____________________

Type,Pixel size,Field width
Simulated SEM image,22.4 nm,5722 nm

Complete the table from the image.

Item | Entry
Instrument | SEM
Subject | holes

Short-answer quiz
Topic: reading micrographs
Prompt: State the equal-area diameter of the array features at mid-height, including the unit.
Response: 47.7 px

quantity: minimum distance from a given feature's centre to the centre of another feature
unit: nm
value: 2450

____________________

## BRIEF:
In full and without error, retype the entries above.

## TASK RESPONSE:
Type,Pixel size,Field width
Simulated SEM image,22.4 nm,5722 nm

Complete the table from the image.

Item | Entry
Instrument | SEM
Subject | holes

Short-answer quiz
Topic: reading micrographs
Prompt: State the equal-area diameter of the array features at mid-height, including the unit.
Response: 47.7 px

quantity: minimum distance from a given feature's centre to the centre of another feature
unit: nm
value: 2450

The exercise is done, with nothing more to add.